### Task item
Up to and including the line with "SKY_NWELL_OVL_MEAS_23.", output the records exactly as they appear.

*** Opening of Stored data ***
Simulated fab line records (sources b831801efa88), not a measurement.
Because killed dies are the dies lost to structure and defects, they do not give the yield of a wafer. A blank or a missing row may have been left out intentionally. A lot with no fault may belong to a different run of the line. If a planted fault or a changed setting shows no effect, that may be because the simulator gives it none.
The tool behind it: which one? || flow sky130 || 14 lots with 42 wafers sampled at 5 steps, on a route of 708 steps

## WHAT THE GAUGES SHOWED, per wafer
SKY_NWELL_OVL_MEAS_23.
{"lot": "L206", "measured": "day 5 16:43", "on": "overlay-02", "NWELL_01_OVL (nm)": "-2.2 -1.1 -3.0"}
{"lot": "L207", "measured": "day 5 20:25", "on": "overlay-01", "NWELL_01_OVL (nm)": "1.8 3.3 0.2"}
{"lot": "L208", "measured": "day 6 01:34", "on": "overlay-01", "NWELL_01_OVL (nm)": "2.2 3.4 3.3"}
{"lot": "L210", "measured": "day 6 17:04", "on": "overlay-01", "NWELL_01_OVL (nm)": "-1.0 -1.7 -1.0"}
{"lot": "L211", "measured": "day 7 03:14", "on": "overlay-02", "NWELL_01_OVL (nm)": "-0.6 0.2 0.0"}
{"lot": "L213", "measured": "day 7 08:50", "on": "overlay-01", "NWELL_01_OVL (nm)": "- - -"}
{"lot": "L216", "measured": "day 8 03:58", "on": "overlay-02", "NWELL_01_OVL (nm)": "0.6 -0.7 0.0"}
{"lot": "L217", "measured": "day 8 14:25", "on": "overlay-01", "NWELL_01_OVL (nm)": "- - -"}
*** Close of Stored data ***

### Expected answer
Simulated fab line records (sources b831801efa88), not a measurement.
Because killed dies are the dies lost to structure and defects, they do not give the yield of a wafer. A blank or a missing row may have been left out intentionally. A lot with no fault may belong to a different run of the line. If a planted fault or a changed setting shows no effect, that may be because the simulator gives it none.
The tool behind it: which one? || flow sky130 || 14 lots with 42 wafers sampled at 5 steps, on a route of 708 steps

## WHAT THE GAUGES SHOWED, per wafer
SKY_NWELL_OVL_MEAS_23.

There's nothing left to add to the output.